● Assigned task
Begin with the first line of the entries below. Copy each line exactly, stopping after the one that contains "Write your rows".

● Extracted entries
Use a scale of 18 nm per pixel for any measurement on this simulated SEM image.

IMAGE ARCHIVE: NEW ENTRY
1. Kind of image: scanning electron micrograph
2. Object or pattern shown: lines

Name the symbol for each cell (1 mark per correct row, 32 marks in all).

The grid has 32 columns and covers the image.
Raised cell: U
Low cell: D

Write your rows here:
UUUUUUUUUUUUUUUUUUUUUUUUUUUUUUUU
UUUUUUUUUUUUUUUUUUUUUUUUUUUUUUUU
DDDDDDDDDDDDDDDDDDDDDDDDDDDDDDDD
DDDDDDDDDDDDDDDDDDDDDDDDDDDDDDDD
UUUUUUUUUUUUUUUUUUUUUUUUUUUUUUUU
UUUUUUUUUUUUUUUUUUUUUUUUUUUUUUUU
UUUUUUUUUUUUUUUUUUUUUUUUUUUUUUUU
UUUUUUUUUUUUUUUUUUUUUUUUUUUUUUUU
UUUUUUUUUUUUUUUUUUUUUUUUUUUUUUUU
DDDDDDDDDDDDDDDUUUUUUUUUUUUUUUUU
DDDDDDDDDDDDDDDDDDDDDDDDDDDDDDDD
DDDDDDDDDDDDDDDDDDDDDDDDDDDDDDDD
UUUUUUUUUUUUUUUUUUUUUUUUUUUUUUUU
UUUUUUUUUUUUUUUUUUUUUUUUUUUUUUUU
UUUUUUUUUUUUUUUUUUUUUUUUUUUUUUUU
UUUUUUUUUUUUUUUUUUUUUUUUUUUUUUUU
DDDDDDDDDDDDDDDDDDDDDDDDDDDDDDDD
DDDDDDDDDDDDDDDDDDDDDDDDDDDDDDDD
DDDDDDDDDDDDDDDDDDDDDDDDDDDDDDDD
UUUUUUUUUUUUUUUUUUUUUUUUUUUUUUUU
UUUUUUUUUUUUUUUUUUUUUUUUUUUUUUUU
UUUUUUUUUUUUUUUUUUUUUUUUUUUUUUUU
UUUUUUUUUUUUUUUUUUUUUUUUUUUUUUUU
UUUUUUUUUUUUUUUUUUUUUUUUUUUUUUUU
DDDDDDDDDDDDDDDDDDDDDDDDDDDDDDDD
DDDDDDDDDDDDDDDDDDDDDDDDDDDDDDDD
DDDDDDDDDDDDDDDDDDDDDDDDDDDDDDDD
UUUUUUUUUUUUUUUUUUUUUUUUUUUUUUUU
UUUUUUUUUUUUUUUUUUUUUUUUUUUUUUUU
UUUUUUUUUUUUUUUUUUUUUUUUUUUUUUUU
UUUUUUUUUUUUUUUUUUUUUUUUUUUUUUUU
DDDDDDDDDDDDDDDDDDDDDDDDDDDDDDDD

● Task result
Use a scale of 18 nm per pixel for any measurement on this simulated SEM image.

IMAGE ARCHIVE: NEW ENTRY
1. Kind of image: scanning electron micrograph
2. Object or pattern shown: lines

Name the symbol for each cell (1 mark per correct row, 32 marks in all).

The grid has 32 columns and covers the image.
Raised cell: U
Low cell: D

Write your rows here:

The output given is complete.